> [Work task]: Copy each entry below exactly as it appears.

..........
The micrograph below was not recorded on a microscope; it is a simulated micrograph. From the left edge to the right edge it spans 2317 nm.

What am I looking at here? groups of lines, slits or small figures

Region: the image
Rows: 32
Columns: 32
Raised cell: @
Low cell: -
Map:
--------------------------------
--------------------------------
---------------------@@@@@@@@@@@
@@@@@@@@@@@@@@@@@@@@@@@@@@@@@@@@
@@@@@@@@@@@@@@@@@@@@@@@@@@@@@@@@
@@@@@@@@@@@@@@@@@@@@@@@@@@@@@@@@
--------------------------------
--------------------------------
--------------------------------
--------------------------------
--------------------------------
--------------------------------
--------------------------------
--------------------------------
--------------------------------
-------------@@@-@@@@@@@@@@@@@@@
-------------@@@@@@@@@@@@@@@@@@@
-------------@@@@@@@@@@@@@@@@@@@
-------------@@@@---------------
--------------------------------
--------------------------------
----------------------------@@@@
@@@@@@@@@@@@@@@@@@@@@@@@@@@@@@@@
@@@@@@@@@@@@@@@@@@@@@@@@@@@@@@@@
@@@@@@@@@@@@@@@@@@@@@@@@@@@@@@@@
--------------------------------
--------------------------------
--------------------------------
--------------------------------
..........

> [Answer box]:
The micrograph below was not recorded on a microscope; it is a simulated micrograph. From the left edge to the right edge it spans 2317 nm.

What am I looking at here? groups of lines, slits or small figures

Region: the image
Rows: 32
Columns: 32
Raised cell: @
Low cell: -
Map:
--------------------------------
--------------------------------
---------------------@@@@@@@@@@@
@@@@@@@@@@@@@@@@@@@@@@@@@@@@@@@@
@@@@@@@@@@@@@@@@@@@@@@@@@@@@@@@@
@@@@@@@@@@@@@@@@@@@@@@@@@@@@@@@@
--------------------------------
--------------------------------
--------------------------------
--------------------------------
--------------------------------
--------------------------------
--------------------------------
--------------------------------
--------------------------------
-------------@@@-@@@@@@@@@@@@@@@
-------------@@@@@@@@@@@@@@@@@@@
-------------@@@@@@@@@@@@@@@@@@@
-------------@@@@---------------
--------------------------------
--------------------------------
----------------------------@@@@
@@@@@@@@@@@@@@@@@@@@@@@@@@@@@@@@
@@@@@@@@@@@@@@@@@@@@@@@@@@@@@@@@
@@@@@@@@@@@@@@@@@@@@@@@@@@@@@@@@
--------------------------------
--------------------------------
--------------------------------
--------------------------------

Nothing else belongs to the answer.